- **Requirement**:
Return the data below exactly, but only from the line containing "4 op DIRECTIONAL_DEP" through the line containing "10 op STRIP | etch materials aC", with both of those lines included.

- **Dataset records**:
* * * * * * *

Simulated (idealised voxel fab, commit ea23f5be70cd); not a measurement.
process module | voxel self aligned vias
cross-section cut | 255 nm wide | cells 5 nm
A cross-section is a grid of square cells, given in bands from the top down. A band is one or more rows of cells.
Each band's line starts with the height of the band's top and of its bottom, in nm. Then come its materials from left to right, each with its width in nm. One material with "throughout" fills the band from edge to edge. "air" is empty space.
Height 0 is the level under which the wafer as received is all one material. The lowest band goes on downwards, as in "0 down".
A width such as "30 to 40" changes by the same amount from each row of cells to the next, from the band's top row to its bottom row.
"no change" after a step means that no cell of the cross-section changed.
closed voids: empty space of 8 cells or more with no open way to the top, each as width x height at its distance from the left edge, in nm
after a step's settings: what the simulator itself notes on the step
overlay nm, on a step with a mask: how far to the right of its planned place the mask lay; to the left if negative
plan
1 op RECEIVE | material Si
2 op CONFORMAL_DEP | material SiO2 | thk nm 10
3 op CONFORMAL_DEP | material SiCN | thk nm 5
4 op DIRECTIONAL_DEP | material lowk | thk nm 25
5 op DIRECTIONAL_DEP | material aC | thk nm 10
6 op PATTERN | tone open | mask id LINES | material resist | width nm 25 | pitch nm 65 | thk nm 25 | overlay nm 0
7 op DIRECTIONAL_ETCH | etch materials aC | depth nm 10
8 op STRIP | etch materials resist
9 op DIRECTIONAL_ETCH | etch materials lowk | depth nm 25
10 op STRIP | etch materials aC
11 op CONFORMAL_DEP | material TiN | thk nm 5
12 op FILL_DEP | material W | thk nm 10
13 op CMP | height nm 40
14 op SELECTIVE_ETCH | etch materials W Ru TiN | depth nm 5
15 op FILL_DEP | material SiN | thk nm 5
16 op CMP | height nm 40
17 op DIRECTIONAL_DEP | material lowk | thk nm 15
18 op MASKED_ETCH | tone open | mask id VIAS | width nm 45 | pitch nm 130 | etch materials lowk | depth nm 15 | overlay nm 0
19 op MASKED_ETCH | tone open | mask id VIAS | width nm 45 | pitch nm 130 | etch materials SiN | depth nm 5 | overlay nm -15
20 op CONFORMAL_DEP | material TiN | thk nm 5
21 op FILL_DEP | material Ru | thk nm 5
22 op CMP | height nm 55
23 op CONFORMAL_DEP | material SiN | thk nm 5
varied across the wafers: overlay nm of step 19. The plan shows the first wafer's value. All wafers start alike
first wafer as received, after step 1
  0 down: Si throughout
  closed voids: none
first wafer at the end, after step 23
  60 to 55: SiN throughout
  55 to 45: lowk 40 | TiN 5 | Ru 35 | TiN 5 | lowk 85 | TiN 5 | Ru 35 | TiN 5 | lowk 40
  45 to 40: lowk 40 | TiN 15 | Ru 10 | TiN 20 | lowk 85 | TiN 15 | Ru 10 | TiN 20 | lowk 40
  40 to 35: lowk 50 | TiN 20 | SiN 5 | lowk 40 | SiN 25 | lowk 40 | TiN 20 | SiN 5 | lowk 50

* * * * * * *

- **Written reply**:
4 op DIRECTIONAL_DEP | material lowk | thk nm 25
5 op DIRECTIONAL_DEP | material aC | thk nm 10
6 op PATTERN | tone open | mask id LINES | material resist | width nm 25 | pitch nm 65 | thk nm 25 | overlay nm 0
7 op DIRECTIONAL_ETCH | etch materials aC | depth nm 10
8 op STRIP | etch materials resist
9 op DIRECTIONAL_ETCH | etch materials lowk | depth nm 25
10 op STRIP | etch materials aC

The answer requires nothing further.